■ Work item
Even where a record seems odd, copy it exactly as it appears below.

■ Record set
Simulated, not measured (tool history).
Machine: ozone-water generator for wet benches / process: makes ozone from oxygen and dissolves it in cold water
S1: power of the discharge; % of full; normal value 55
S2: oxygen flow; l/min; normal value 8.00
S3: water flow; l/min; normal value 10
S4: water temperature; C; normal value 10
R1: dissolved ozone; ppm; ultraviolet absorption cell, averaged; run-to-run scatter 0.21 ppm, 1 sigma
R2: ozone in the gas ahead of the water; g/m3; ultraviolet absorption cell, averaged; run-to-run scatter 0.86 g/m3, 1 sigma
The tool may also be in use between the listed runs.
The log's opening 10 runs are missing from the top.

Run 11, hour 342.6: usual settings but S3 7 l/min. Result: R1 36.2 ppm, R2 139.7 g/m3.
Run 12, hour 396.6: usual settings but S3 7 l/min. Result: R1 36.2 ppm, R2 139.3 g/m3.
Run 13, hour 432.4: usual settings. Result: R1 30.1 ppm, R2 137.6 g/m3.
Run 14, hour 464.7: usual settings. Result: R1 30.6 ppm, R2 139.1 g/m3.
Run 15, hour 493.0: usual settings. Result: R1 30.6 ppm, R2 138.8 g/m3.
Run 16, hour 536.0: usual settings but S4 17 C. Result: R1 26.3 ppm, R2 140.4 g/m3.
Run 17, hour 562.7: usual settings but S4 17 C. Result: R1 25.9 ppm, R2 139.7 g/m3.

■ Written response
Simulated, not measured (tool history).
Machine: ozone-water generator for wet benches / process: makes ozone from oxygen and dissolves it in cold water
S1: power of the discharge; % of full; normal value 55
S2: oxygen flow; l/min; normal value 8.00
S3: water flow; l/min; normal value 10
S4: water temperature; C; normal value 10
R1: dissolved ozone; ppm; ultraviolet absorption cell, averaged; run-to-run scatter 0.21 ppm, 1 sigma
R2: ozone in the gas ahead of the water; g/m3; ultraviolet absorption cell, averaged; run-to-run scatter 0.86 g/m3, 1 sigma
The tool may also be in use between the listed runs.
The log's opening 10 runs are missing from the top.

Run 11, hour 342.6: usual settings but S3 7 l/min. Result: R1 36.2 ppm, R2 139.7 g/m3.
Run 12, hour 396.6: usual settings but S3 7 l/min. Result: R1 36.2 ppm, R2 139.3 g/m3.
Run 13, hour 432.4: usual settings. Result: R1 30.1 ppm, R2 137.6 g/m3.
Run 14, hour 464.7: usual settings. Result: R1 30.6 ppm, R2 139.1 g/m3.
Run 15, hour 493.0: usual settings. Result: R1 30.6 ppm, R2 138.8 g/m3.
Run 16, hour 536.0: usual settings but S4 17 C. Result: R1 26.3 ppm, R2 140.4 g/m3.
Run 17, hour 562.7: usual settings but S4 17 C. Result: R1 25.9 ppm, R2 139.7 g/m3.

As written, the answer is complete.